(Data to examine Opens)
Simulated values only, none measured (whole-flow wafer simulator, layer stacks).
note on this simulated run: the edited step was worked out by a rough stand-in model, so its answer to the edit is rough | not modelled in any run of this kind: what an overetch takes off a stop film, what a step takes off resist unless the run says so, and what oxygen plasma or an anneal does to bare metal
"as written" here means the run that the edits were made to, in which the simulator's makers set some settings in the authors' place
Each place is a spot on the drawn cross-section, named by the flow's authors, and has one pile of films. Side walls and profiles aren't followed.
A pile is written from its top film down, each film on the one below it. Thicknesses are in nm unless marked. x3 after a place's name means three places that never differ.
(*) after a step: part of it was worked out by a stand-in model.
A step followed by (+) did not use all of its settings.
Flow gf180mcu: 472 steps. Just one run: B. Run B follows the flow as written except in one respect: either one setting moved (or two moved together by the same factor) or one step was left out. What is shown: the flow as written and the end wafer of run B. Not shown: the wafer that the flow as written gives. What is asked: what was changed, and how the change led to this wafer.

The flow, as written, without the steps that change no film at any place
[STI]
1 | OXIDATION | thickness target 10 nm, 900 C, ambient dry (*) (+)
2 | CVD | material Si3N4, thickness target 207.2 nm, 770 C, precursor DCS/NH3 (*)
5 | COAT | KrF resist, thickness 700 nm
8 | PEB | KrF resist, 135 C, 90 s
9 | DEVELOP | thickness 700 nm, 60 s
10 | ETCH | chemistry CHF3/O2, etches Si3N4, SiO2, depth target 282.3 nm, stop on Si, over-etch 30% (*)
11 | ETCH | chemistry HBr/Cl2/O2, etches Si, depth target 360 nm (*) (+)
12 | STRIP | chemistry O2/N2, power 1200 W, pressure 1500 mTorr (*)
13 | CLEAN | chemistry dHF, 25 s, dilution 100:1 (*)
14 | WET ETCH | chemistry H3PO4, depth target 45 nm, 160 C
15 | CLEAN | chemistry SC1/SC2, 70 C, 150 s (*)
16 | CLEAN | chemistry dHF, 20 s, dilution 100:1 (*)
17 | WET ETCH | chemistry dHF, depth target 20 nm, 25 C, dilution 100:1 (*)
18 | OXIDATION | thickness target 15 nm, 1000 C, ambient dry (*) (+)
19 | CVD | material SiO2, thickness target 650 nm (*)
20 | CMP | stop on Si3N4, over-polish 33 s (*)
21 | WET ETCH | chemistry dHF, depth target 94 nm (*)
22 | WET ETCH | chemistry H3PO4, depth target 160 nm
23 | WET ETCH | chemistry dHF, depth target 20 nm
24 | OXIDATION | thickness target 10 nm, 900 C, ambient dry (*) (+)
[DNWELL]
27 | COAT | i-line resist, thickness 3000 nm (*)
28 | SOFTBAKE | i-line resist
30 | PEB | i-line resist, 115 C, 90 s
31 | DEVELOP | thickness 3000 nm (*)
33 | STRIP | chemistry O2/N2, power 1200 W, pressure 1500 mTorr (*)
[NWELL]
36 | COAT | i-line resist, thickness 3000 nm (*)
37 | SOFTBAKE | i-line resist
(Data to examine Closes)

**Work instruction**:
Starting with the first line of the entries and ending with the line that has "note on this", copy each line exactly and add nothing.

**Answer area**:
Simulated values only, none measured (whole-flow wafer simulator, layer stacks).
note on this simulated run: the edited step was worked out by a rough stand-in model, so its answer to the edit is rough | not modelled in any run of this kind: what an overetch takes off a stop film, what a step takes off resist unless the run says so, and what oxygen plasma or an anneal does to bare metal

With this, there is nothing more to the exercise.